START ENTRIES PROVIDED

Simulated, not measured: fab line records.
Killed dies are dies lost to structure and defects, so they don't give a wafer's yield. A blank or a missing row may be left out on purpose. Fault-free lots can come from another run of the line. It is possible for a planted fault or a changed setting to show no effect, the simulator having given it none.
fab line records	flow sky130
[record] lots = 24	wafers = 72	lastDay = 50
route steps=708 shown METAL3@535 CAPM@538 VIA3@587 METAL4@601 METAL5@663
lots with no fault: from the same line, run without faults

END ENTRIES PROVIDED

- **WORK TASK**: The exact wording of every entry above should be written out again.

- **REPLY**:
Simulated, not measured: fab line records.
Killed dies are dies lost to structure and defects, so they don't give a wafer's yield. A blank or a missing row may be left out on purpose. Fault-free lots can come from another run of the line. It is possible for a planted fault or a changed setting to show no effect, the simulator having given it none.
fab line records	flow sky130
[record] lots = 24	wafers = 72	lastDay = 50
route steps=708 shown METAL3@535 CAPM@538 VIA3@587 METAL4@601 METAL5@663
lots with no fault: from the same line, run without faults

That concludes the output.